- [WORK ITEM]:
Please retype the listing below exactly, from its opening line through the line where "9 DEVELOP: thickness 700 nm, 60 s" appears.

INFORMATION SUPPLIED below:

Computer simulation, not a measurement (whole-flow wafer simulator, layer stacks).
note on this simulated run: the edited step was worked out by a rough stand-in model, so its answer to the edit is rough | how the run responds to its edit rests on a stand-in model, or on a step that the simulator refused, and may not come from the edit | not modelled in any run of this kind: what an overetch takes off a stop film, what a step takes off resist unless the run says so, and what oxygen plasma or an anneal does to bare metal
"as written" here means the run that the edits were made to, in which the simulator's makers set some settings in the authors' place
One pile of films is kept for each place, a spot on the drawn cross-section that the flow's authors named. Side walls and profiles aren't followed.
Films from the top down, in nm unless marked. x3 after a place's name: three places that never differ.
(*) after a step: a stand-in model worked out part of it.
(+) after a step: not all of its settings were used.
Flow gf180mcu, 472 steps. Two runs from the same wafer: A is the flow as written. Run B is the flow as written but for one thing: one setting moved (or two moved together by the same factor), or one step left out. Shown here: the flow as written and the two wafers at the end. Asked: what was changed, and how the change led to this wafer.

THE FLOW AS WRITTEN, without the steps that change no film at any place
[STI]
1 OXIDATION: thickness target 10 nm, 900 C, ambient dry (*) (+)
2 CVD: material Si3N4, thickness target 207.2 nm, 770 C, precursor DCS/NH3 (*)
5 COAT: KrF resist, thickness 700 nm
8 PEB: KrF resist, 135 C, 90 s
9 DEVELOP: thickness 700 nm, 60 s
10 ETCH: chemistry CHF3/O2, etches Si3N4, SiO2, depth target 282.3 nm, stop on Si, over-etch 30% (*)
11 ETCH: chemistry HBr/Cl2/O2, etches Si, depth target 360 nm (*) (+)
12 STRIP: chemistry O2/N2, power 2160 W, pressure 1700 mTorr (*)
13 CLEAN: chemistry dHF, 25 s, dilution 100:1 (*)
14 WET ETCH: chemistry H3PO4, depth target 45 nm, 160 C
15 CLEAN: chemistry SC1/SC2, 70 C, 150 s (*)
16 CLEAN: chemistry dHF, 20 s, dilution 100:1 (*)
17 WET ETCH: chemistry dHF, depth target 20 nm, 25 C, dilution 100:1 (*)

End of INFORMATION SUPPLIED.

- [ANSWER AREA]:
Computer simulation, not a measurement (whole-flow wafer simulator, layer stacks).
note on this simulated run: the edited step was worked out by a rough stand-in model, so its answer to the edit is rough | how the run responds to its edit rests on a stand-in model, or on a step that the simulator refused, and may not come from the edit | not modelled in any run of this kind: what an overetch takes off a stop film, what a step takes off resist unless the run says so, and what oxygen plasma or an anneal does to bare metal
"as written" here means the run that the edits were made to, in which the simulator's makers set some settings in the authors' place
One pile of films is kept for each place, a spot on the drawn cross-section that the flow's authors named. Side walls and profiles aren't followed.
Films from the top down, in nm unless marked. x3 after a place's name: three places that never differ.
(*) after a step: a stand-in model worked out part of it.
(+) after a step: not all of its settings were used.
Flow gf180mcu, 472 steps. Two runs from the same wafer: A is the flow as written. Run B is the flow as written but for one thing: one setting moved (or two moved together by the same factor), or one step left out. Shown here: the flow as written and the two wafers at the end. Asked: what was changed, and how the change led to this wafer.

THE FLOW AS WRITTEN, without the steps that change no film at any place
[STI]
1 OXIDATION: thickness target 10 nm, 900 C, ambient dry (*) (+)
2 CVD: material Si3N4, thickness target 207.2 nm, 770 C, precursor DCS/NH3 (*)
5 COAT: KrF resist, thickness 700 nm
8 PEB: KrF resist, 135 C, 90 s
9 DEVELOP: thickness 700 nm, 60 s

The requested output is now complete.